- Work instruction:
An identical copy of all the entries is the required result.

- Information:
□ □ □ □ □

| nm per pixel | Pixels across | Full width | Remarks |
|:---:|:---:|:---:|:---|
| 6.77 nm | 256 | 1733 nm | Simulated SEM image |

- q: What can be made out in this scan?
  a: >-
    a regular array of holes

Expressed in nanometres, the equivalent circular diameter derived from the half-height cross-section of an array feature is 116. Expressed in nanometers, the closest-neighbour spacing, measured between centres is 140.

□ □ □ □ □

- Your solution:
| nm per pixel | Pixels across | Full width | Remarks |
|:---:|:---:|:---:|:---|
| 6.77 nm | 256 | 1733 nm | Simulated SEM image |

- q: What can be made out in this scan?
  a: >-
    a regular array of holes

Expressed in nanometres, the equivalent circular diameter derived from the half-height cross-section of an array feature is 116. Expressed in nanometers, the closest-neighbour spacing, measured between centres is 140.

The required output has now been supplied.